*** Opening of Records shown ***

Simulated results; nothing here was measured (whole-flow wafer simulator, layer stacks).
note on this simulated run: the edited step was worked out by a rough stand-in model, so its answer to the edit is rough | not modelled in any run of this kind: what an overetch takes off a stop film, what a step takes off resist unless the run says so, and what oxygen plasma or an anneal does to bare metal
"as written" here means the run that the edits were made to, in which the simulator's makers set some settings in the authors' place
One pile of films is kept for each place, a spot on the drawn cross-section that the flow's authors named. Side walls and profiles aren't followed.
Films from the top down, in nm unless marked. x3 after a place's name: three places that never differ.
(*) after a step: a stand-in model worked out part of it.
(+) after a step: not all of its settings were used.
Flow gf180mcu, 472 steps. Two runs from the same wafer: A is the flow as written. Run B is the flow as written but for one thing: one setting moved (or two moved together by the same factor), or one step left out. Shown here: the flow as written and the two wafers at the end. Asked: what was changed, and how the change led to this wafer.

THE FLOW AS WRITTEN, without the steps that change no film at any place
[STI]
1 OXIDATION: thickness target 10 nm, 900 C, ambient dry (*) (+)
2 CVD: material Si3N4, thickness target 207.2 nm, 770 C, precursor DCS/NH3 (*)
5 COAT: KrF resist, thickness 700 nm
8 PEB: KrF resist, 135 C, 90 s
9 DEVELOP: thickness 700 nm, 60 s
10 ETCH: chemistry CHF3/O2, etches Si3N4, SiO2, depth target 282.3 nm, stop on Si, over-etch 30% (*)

*** Close of Records shown ***

Work item:
Copy every line of the records above, starting with the first, up to and including the line containing "2 CVD: material".

Task output:
Simulated results; nothing here was measured (whole-flow wafer simulator, layer stacks).
note on this simulated run: the edited step was worked out by a rough stand-in model, so its answer to the edit is rough | not modelled in any run of this kind: what an overetch takes off a stop film, what a step takes off resist unless the run says so, and what oxygen plasma or an anneal does to bare metal
"as written" here means the run that the edits were made to, in which the simulator's makers set some settings in the authors' place
One pile of films is kept for each place, a spot on the drawn cross-section that the flow's authors named. Side walls and profiles aren't followed.
Films from the top down, in nm unless marked. x3 after a place's name: three places that never differ.
(*) after a step: a stand-in model worked out part of it.
(+) after a step: not all of its settings were used.
Flow gf180mcu, 472 steps. Two runs from the same wafer: A is the flow as written. Run B is the flow as written but for one thing: one setting moved (or two moved together by the same factor), or one step left out. Shown here: the flow as written and the two wafers at the end. Asked: what was changed, and how the change led to this wafer.

THE FLOW AS WRITTEN, without the steps that change no film at any place
[STI]
1 OXIDATION: thickness target 10 nm, 900 C, ambient dry (*) (+)
2 CVD: material Si3N4, thickness target 207.2 nm, 770 C, precursor DCS/NH3 (*)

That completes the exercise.